**Entries provided**
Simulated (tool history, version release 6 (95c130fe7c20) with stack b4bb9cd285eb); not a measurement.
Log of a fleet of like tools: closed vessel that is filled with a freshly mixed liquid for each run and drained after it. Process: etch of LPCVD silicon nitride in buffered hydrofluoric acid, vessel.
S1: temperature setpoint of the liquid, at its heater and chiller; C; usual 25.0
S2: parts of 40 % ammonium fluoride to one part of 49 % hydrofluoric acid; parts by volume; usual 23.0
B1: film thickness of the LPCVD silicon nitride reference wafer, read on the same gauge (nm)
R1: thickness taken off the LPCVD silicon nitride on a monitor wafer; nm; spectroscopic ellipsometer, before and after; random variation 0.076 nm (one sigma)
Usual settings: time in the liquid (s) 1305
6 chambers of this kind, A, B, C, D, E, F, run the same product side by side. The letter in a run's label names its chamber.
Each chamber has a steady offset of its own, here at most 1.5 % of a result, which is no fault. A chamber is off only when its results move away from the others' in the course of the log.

**Work item**
Copy every record exactly as presented.

**Task solution**
Simulated (tool history, version release 6 (95c130fe7c20) with stack b4bb9cd285eb); not a measurement.
Log of a fleet of like tools: closed vessel that is filled with a freshly mixed liquid for each run and drained after it. Process: etch of LPCVD silicon nitride in buffered hydrofluoric acid, vessel.
S1: temperature setpoint of the liquid, at its heater and chiller; C; usual 25.0
S2: parts of 40 % ammonium fluoride to one part of 49 % hydrofluoric acid; parts by volume; usual 23.0
B1: film thickness of the LPCVD silicon nitride reference wafer, read on the same gauge (nm)
R1: thickness taken off the LPCVD silicon nitride on a monitor wafer; nm; spectroscopic ellipsometer, before and after; random variation 0.076 nm (one sigma)
Usual settings: time in the liquid (s) 1305
6 chambers of this kind, A, B, C, D, E, F, run the same product side by side. The letter in a run's label names its chamber.
Each chamber has a steady offset of its own, here at most 1.5 % of a result, which is no fault. A chamber is off only when its results move away from the others' in the course of the log.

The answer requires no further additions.